Work task
Exactly as they stand, set down all of the records again.

Record extracts
****************************************

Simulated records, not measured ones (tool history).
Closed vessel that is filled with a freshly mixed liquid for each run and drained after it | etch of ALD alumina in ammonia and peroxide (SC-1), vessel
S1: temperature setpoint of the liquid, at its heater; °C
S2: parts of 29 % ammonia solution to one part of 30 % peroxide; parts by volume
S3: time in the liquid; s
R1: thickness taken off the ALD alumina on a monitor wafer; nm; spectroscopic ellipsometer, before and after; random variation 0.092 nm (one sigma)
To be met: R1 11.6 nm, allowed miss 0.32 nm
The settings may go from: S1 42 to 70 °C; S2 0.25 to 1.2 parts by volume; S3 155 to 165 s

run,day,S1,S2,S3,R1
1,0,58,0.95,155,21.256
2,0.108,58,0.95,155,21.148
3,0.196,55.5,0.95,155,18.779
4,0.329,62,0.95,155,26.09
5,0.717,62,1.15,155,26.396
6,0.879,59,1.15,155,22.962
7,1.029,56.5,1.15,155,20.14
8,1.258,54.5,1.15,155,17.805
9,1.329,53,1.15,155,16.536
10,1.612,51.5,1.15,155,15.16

****************************************

Solution
Simulated records, not measured ones (tool history).
Closed vessel that is filled with a freshly mixed liquid for each run and drained after it | etch of ALD alumina in ammonia and peroxide (SC-1), vessel
S1: temperature setpoint of the liquid, at its heater; °C
S2: parts of 29 % ammonia solution to one part of 30 % peroxide; parts by volume
S3: time in the liquid; s
R1: thickness taken off the ALD alumina on a monitor wafer; nm; spectroscopic ellipsometer, before and after; random variation 0.092 nm (one sigma)
To be met: R1 11.6 nm, allowed miss 0.32 nm
The settings may go from: S1 42 to 70 °C; S2 0.25 to 1.2 parts by volume; S3 155 to 165 s

run,day,S1,S2,S3,R1
1,0,58,0.95,155,21.256
2,0.108,58,0.95,155,21.148
3,0.196,55.5,0.95,155,18.779
4,0.329,62,0.95,155,26.09
5,0.717,62,1.15,155,26.396
6,0.879,59,1.15,155,22.962
7,1.029,56.5,1.15,155,20.14
8,1.258,54.5,1.15,155,17.805
9,1.329,53,1.15,155,16.536
10,1.612,51.5,1.15,155,15.16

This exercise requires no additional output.